- **Data**:
----------

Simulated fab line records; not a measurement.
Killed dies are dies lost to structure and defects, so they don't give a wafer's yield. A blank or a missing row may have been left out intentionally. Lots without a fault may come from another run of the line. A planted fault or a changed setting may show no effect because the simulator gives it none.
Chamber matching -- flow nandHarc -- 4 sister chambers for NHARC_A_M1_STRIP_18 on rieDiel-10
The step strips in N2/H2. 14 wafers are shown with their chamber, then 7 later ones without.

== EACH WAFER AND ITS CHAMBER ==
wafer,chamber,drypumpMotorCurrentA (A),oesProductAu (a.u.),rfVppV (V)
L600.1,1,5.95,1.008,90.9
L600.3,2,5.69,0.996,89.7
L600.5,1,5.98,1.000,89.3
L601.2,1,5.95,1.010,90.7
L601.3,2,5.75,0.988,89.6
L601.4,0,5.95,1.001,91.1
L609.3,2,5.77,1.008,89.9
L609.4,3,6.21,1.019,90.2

----------

Look above for the line that contains "L601.4,0,5.95,1.001,91.1". Starting there, transcribe every line exactly until you have copied the line that contains "L609.3,2,5.77,1.008,89.9".

- **Written answer**:
L601.4,0,5.95,1.001,91.1
L609.3,2,5.77,1.008,89.9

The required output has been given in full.